++++ SUPPLIED DATA ++++

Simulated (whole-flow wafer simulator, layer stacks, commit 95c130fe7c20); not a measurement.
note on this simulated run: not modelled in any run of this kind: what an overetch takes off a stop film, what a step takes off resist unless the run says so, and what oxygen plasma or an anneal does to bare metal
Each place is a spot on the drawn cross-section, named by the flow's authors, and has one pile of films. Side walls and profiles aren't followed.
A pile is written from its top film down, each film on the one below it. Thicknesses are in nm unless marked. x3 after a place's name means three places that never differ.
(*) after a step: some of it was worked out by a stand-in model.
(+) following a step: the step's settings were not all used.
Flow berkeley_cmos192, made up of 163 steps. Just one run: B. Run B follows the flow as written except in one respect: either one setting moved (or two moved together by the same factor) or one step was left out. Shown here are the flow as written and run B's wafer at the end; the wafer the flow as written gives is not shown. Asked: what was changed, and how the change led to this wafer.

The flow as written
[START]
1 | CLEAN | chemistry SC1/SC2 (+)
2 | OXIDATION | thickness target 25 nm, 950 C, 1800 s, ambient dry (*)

++++

Each line of the records above must be copied exactly.

(WRITTEN ANSWER)
Simulated (whole-flow wafer simulator, layer stacks, commit 95c130fe7c20); not a measurement.
note on this simulated run: not modelled in any run of this kind: what an overetch takes off a stop film, what a step takes off resist unless the run says so, and what oxygen plasma or an anneal does to bare metal
Each place is a spot on the drawn cross-section, named by the flow's authors, and has one pile of films. Side walls and profiles aren't followed.
A pile is written from its top film down, each film on the one below it. Thicknesses are in nm unless marked. x3 after a place's name means three places that never differ.
(*) after a step: some of it was worked out by a stand-in model.
(+) following a step: the step's settings were not all used.
Flow berkeley_cmos192, made up of 163 steps. Just one run: B. Run B follows the flow as written except in one respect: either one setting moved (or two moved together by the same factor) or one step was left out. Shown here are the flow as written and run B's wafer at the end; the wafer the flow as written gives is not shown. Asked: what was changed, and how the change led to this wafer.

The flow as written
[START]
1 | CLEAN | chemistry SC1/SC2 (+)
2 | OXIDATION | thickness target 25 nm, 950 C, 1800 s, ambient dry (*)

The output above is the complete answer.